§ PROVIDED INFORMATION:
--- START ---
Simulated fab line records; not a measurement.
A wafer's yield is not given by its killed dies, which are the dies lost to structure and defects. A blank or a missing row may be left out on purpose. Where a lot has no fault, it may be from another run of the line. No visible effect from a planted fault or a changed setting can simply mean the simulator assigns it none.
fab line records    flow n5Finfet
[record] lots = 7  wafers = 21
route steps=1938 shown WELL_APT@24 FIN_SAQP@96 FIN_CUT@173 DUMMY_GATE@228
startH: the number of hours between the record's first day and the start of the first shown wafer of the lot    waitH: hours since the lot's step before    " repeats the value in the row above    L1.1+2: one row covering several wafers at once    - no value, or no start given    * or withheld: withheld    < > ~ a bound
--- END ---

§ WORK ITEM: Nothing should be dropped. Retype each line above as it is.

§ WRITTEN REPLY:
Simulated fab line records; not a measurement.
A wafer's yield is not given by its killed dies, which are the dies lost to structure and defects. A blank or a missing row may be left out on purpose. Where a lot has no fault, it may be from another run of the line. No visible effect from a planted fault or a changed setting can simply mean the simulator assigns it none.
fab line records    flow n5Finfet
[record] lots = 7  wafers = 21
route steps=1938 shown WELL_APT@24 FIN_SAQP@96 FIN_CUT@173 DUMMY_GATE@228
startH: the number of hours between the record's first day and the start of the first shown wafer of the lot    waitH: hours since the lot's step before    " repeats the value in the row above    L1.1+2: one row covering several wafers at once    - no value, or no start given    * or withheld: withheld    < > ~ a bound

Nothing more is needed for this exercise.